[Dataset content]
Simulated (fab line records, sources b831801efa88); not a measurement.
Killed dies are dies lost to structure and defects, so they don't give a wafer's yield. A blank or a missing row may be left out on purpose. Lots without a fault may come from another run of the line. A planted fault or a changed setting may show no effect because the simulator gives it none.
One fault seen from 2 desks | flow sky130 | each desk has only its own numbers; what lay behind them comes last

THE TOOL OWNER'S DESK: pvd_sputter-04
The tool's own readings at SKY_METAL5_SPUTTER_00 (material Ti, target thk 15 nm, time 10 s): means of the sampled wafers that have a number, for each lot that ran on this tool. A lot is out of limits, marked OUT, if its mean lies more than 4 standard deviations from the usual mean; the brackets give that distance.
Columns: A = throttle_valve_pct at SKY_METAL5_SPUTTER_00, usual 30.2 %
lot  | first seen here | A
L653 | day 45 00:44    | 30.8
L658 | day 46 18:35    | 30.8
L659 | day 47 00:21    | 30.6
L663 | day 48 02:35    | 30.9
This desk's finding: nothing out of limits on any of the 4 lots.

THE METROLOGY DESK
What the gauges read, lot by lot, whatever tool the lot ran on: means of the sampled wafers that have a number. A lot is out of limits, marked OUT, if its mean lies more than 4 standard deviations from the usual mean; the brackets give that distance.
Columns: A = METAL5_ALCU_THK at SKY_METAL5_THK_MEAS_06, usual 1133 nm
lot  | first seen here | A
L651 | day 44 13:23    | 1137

[Work order]
Please make the answer a complete, exact reproduction of the records.

[Problem solution]
Simulated (fab line records, sources b831801efa88); not a measurement.
Killed dies are dies lost to structure and defects, so they don't give a wafer's yield. A blank or a missing row may be left out on purpose. Lots without a fault may come from another run of the line. A planted fault or a changed setting may show no effect because the simulator gives it none.
One fault seen from 2 desks | flow sky130 | each desk has only its own numbers; what lay behind them comes last

THE TOOL OWNER'S DESK: pvd_sputter-04
The tool's own readings at SKY_METAL5_SPUTTER_00 (material Ti, target thk 15 nm, time 10 s): means of the sampled wafers that have a number, for each lot that ran on this tool. A lot is out of limits, marked OUT, if its mean lies more than 4 standard deviations from the usual mean; the brackets give that distance.
Columns: A = throttle_valve_pct at SKY_METAL5_SPUTTER_00, usual 30.2 %
lot  | first seen here | A
L653 | day 45 00:44    | 30.8
L658 | day 46 18:35    | 30.8
L659 | day 47 00:21    | 30.6
L663 | day 48 02:35    | 30.9
This desk's finding: nothing out of limits on any of the 4 lots.

THE METROLOGY DESK
What the gauges read, lot by lot, whatever tool the lot ran on: means of the sampled wafers that have a number. A lot is out of limits, marked OUT, if its mean lies more than 4 standard deviations from the usual mean; the brackets give that distance.
Columns: A = METAL5_ALCU_THK at SKY_METAL5_THK_MEAS_06, usual 1133 nm
lot  | first seen here | A
L651 | day 44 13:23    | 1137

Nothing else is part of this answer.